- Work request
Reproduce every record exactly as given.

- Source data
--------------------------------------------------
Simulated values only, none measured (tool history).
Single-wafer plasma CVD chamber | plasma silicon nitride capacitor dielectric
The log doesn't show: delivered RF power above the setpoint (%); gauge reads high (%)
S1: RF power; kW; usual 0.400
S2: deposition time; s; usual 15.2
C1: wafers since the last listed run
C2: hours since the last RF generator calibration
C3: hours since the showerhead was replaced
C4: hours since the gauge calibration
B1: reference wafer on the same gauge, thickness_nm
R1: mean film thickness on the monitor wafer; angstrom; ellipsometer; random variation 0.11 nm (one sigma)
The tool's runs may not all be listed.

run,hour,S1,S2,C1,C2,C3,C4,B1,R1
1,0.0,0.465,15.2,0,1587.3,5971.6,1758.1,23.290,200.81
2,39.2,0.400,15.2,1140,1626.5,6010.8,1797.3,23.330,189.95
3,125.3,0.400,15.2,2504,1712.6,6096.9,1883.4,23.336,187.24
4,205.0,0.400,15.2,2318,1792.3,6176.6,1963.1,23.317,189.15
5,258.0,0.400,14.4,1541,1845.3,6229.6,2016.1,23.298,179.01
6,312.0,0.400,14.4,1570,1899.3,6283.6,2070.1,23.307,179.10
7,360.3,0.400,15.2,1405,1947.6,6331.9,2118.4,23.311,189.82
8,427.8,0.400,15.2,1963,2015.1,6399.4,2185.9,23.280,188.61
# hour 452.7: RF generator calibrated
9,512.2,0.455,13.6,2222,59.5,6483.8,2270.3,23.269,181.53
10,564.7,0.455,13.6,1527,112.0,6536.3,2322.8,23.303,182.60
--------------------------------------------------

- Worked solution
Simulated values only, none measured (tool history).
Single-wafer plasma CVD chamber | plasma silicon nitride capacitor dielectric
The log doesn't show: delivered RF power above the setpoint (%); gauge reads high (%)
S1: RF power; kW; usual 0.400
S2: deposition time; s; usual 15.2
C1: wafers since the last listed run
C2: hours since the last RF generator calibration
C3: hours since the showerhead was replaced
C4: hours since the gauge calibration
B1: reference wafer on the same gauge, thickness_nm
R1: mean film thickness on the monitor wafer; angstrom; ellipsometer; random variation 0.11 nm (one sigma)
The tool's runs may not all be listed.

run,hour,S1,S2,C1,C2,C3,C4,B1,R1
1,0.0,0.465,15.2,0,1587.3,5971.6,1758.1,23.290,200.81
2,39.2,0.400,15.2,1140,1626.5,6010.8,1797.3,23.330,189.95
3,125.3,0.400,15.2,2504,1712.6,6096.9,1883.4,23.336,187.24
4,205.0,0.400,15.2,2318,1792.3,6176.6,1963.1,23.317,189.15
5,258.0,0.400,14.4,1541,1845.3,6229.6,2016.1,23.298,179.01
6,312.0,0.400,14.4,1570,1899.3,6283.6,2070.1,23.307,179.10
7,360.3,0.400,15.2,1405,1947.6,6331.9,2118.4,23.311,189.82
8,427.8,0.400,15.2,1963,2015.1,6399.4,2185.9,23.280,188.61
# hour 452.7: RF generator calibrated
9,512.2,0.455,13.6,2222,59.5,6483.8,2270.3,23.269,181.53
10,564.7,0.455,13.6,1527,112.0,6536.3,2322.8,23.303,182.60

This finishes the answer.